Action item =
Please copy out all the data. Every detail stays the same.

[[ Dataset excerpts open ]]

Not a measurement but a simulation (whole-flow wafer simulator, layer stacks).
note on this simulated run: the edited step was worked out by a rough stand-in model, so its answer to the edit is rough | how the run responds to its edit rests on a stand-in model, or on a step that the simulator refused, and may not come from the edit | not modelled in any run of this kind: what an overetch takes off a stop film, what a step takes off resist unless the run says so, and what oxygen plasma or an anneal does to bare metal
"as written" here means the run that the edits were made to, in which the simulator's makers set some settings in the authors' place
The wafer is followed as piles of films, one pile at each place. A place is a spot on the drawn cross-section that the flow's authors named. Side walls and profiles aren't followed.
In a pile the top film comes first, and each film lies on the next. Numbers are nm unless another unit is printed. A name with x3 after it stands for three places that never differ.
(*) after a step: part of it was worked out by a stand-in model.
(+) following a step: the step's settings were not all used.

[[ Dataset excerpts closed ]]

Task solution =
Not a measurement but a simulation (whole-flow wafer simulator, layer stacks).
note on this simulated run: the edited step was worked out by a rough stand-in model, so its answer to the edit is rough | how the run responds to its edit rests on a stand-in model, or on a step that the simulator refused, and may not come from the edit | not modelled in any run of this kind: what an overetch takes off a stop film, what a step takes off resist unless the run says so, and what oxygen plasma or an anneal does to bare metal
"as written" here means the run that the edits were made to, in which the simulator's makers set some settings in the authors' place
The wafer is followed as piles of films, one pile at each place. A place is a spot on the drawn cross-section that the flow's authors named. Side walls and profiles aren't followed.
In a pile the top film comes first, and each film lies on the next. Numbers are nm unless another unit is printed. A name with x3 after it stands for three places that never differ.
(*) after a step: part of it was worked out by a stand-in model.
(+) following a step: the step's settings were not all used.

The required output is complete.